* _SUPPLIED DATA_
BEGIN

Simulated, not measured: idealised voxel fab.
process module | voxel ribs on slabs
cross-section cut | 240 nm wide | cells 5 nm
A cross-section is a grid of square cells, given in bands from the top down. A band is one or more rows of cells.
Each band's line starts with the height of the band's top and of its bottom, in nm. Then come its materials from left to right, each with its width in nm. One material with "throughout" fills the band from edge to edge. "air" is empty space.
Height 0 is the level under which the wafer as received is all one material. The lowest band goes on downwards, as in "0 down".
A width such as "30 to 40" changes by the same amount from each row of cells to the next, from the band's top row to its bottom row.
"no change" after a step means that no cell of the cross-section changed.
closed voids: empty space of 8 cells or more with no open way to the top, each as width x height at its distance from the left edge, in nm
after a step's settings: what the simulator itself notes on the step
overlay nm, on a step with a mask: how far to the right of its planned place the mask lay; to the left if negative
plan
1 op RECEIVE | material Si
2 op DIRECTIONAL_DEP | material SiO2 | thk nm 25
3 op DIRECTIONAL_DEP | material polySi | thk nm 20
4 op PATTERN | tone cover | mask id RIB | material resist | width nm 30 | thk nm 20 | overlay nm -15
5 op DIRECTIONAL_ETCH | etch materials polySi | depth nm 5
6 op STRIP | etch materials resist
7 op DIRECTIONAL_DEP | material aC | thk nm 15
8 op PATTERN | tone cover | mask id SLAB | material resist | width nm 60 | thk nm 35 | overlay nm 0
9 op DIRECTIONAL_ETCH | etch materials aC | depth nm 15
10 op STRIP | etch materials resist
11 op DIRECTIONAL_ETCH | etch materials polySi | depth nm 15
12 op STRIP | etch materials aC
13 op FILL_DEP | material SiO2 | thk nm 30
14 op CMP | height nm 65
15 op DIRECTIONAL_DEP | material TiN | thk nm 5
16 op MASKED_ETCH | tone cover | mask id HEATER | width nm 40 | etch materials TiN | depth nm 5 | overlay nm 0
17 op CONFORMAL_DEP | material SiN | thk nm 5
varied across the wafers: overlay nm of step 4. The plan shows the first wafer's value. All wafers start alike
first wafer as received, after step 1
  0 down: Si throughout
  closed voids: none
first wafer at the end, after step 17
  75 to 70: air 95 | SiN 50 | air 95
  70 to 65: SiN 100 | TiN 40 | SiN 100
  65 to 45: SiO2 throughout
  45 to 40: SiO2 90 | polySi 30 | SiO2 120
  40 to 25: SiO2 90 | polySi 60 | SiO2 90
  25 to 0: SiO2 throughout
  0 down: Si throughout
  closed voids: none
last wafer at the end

END

* _REQUIRED ACTION_
When you reach the line holding "the cross-section changed." in the records above, begin reproducing exactly, stop after the line holding "12 op STRIP | etch materials aC", and output nothing else.

* _TASK ANSWER_
"no change" after a step means that no cell of the cross-section changed.
closed voids: empty space of 8 cells or more with no open way to the top, each as width x height at its distance from the left edge, in nm
after a step's settings: what the simulator itself notes on the step
overlay nm, on a step with a mask: how far to the right of its planned place the mask lay; to the left if negative
plan
1 op RECEIVE | material Si
2 op DIRECTIONAL_DEP | material SiO2 | thk nm 25
3 op DIRECTIONAL_DEP | material polySi | thk nm 20
4 op PATTERN | tone cover | mask id RIB | material resist | width nm 30 | thk nm 20 | overlay nm -15
5 op DIRECTIONAL_ETCH | etch materials polySi | depth nm 5
6 op STRIP | etch materials resist
7 op DIRECTIONAL_DEP | material aC | thk nm 15
8 op PATTERN | tone cover | mask id SLAB | material resist | width nm 60 | thk nm 35 | overlay nm 0
9 op DIRECTIONAL_ETCH | etch materials aC | depth nm 15
10 op STRIP | etch materials resist
11 op DIRECTIONAL_ETCH | etch materials polySi | depth nm 15
12 op STRIP | etch materials aC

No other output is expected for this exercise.